BEGIN EXERCISE DATA

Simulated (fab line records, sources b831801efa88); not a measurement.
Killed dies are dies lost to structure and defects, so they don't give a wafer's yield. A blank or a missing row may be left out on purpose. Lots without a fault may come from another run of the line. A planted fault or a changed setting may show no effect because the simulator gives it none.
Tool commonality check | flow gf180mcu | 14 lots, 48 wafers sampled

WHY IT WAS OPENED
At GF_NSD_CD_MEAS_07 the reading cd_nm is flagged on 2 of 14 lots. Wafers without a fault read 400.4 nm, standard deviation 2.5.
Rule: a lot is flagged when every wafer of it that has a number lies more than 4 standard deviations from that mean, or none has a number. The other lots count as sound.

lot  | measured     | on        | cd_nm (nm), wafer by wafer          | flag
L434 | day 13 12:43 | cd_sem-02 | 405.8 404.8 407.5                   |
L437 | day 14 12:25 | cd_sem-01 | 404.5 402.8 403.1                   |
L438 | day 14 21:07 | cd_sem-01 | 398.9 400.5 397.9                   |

END EXERCISE DATA

Everything from the first line of the records through the line containing "WHY IT WAS OPENED" is to be set down exactly, while later lines are left out.

Simulated (fab line records, sources b831801efa88); not a measurement.
Killed dies are dies lost to structure and defects, so they don't give a wafer's yield. A blank or a missing row may be left out on purpose. Lots without a fault may come from another run of the line. A planted fault or a changed setting may show no effect because the simulator gives it none.
Tool commonality check | flow gf180mcu | 14 lots, 48 wafers sampled

WHY IT WAS OPENED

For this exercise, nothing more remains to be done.